# # # #
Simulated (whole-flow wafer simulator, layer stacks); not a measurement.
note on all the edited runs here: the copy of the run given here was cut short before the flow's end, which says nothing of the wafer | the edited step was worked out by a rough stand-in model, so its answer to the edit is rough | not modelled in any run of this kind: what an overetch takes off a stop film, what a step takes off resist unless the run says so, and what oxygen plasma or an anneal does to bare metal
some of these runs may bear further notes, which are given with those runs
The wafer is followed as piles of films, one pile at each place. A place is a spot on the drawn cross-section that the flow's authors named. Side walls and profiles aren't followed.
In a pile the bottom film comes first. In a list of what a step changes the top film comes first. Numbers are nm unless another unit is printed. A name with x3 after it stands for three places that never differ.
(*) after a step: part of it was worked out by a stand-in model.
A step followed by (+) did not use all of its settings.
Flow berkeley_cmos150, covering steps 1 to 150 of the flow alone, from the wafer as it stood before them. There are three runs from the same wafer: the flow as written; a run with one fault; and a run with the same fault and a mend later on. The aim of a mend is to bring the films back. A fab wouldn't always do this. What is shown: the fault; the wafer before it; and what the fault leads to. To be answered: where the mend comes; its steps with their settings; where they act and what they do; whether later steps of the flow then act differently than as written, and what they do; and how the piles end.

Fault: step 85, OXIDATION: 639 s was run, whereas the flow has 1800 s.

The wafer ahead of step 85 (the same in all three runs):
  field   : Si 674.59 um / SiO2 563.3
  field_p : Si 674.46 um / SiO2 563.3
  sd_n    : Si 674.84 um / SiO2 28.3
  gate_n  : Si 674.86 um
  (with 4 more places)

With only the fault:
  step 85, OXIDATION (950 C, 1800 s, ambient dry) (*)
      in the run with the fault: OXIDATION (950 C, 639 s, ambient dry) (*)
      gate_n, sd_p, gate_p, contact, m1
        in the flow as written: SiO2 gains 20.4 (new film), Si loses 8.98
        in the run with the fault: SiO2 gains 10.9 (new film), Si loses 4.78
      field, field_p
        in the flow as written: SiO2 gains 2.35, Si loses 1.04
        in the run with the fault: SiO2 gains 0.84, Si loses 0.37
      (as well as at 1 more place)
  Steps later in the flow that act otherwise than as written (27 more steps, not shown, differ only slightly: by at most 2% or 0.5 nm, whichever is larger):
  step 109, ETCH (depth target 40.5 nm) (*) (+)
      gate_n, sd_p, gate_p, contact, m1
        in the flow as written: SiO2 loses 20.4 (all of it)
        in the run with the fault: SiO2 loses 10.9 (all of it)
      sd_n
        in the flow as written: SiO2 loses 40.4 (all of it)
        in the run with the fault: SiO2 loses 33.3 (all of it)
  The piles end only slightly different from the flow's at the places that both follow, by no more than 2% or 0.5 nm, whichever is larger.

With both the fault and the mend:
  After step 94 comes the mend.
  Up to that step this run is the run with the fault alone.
# # # #

Assignment:
Output, unchanged, the lines of the listing above from the first one through the one holding "A step followed". Leave out every line after it.

Answer box:
Simulated (whole-flow wafer simulator, layer stacks); not a measurement.
note on all the edited runs here: the copy of the run given here was cut short before the flow's end, which says nothing of the wafer | the edited step was worked out by a rough stand-in model, so its answer to the edit is rough | not modelled in any run of this kind: what an overetch takes off a stop film, what a step takes off resist unless the run says so, and what oxygen plasma or an anneal does to bare metal
some of these runs may bear further notes, which are given with those runs
The wafer is followed as piles of films, one pile at each place. A place is a spot on the drawn cross-section that the flow's authors named. Side walls and profiles aren't followed.
In a pile the bottom film comes first. In a list of what a step changes the top film comes first. Numbers are nm unless another unit is printed. A name with x3 after it stands for three places that never differ.
(*) after a step: part of it was worked out by a stand-in model.
A step followed by (+) did not use all of its settings.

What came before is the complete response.